EXERCISE: If a line comes after the one containing "Sure, it's 0.127.", leave it out; copy every line before it, and that line too, exactly as written, starting from the first line of the entries.

INFORMATION SUPPLIED:
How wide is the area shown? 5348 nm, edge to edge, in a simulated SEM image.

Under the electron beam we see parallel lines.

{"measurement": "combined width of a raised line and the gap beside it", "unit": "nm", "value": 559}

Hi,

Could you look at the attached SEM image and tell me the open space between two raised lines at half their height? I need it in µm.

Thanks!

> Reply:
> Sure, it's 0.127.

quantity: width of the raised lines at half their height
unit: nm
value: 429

TASK SOLUTION:
How wide is the area shown? 5348 nm, edge to edge, in a simulated SEM image.

Under the electron beam we see parallel lines.

{"measurement": "combined width of a raised line and the gap beside it", "unit": "nm", "value": 559}

Hi,

Could you look at the attached SEM image and tell me the open space between two raised lines at half their height? I need it in µm.

Thanks!

> Reply:
> Sure, it's 0.127.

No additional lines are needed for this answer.